Given entries:
^^^^^^^^^^^^^^^^

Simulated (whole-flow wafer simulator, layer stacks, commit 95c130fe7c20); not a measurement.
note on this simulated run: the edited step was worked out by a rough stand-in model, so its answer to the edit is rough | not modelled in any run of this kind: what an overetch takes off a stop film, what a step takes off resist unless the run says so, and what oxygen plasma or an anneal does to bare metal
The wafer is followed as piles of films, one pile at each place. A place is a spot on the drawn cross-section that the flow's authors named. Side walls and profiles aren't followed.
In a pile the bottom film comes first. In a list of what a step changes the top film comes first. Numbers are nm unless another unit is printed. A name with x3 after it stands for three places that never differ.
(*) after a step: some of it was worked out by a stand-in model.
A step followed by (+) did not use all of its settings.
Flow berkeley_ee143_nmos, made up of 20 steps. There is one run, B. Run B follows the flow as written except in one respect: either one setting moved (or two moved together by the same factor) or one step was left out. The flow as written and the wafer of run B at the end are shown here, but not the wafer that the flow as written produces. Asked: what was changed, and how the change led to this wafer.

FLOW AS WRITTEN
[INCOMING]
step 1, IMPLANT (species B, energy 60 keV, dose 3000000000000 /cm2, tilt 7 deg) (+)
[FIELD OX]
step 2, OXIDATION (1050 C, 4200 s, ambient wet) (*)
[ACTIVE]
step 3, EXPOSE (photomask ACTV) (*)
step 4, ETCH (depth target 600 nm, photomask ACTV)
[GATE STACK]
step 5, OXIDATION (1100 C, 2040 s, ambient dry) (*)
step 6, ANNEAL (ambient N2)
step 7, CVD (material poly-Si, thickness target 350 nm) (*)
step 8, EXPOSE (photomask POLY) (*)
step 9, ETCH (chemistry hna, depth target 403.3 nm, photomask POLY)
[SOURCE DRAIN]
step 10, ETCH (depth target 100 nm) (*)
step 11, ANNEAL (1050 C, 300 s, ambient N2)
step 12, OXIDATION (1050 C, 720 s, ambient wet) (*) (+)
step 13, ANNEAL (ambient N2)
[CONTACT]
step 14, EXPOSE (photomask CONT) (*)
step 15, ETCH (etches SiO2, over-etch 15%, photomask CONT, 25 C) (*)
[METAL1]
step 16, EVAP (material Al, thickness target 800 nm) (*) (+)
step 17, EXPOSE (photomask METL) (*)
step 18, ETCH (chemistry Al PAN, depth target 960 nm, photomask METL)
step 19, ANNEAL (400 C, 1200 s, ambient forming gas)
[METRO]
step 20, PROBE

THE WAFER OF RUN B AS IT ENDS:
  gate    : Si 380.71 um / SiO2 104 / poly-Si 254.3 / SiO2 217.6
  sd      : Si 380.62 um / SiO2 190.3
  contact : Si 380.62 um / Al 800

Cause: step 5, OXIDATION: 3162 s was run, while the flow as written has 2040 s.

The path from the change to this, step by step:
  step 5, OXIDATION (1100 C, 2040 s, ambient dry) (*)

^^^^^^^^^^^^^^^^

Work request: Output, from the data above, the lines from the line with "step 15, ETCH" to the line with "The path from" exactly as they stand, both ends included and nothing else.

Exercise answer:
step 15, ETCH (etches SiO2, over-etch 15%, photomask CONT, 25 C) (*)
[METAL1]
step 16, EVAP (material Al, thickness target 800 nm) (*) (+)
step 17, EXPOSE (photomask METL) (*)
step 18, ETCH (chemistry Al PAN, depth target 960 nm, photomask METL)
step 19, ANNEAL (400 C, 1200 s, ambient forming gas)
[METRO]
step 20, PROBE

THE WAFER OF RUN B AS IT ENDS:
  gate    : Si 380.71 um / SiO2 104 / poly-Si 254.3 / SiO2 217.6
  sd      : Si 380.62 um / SiO2 190.3
  contact : Si 380.62 um / Al 800

Cause: step 5, OXIDATION: 3162 s was run, while the flow as written has 2040 s.

The path from the change to this, step by step:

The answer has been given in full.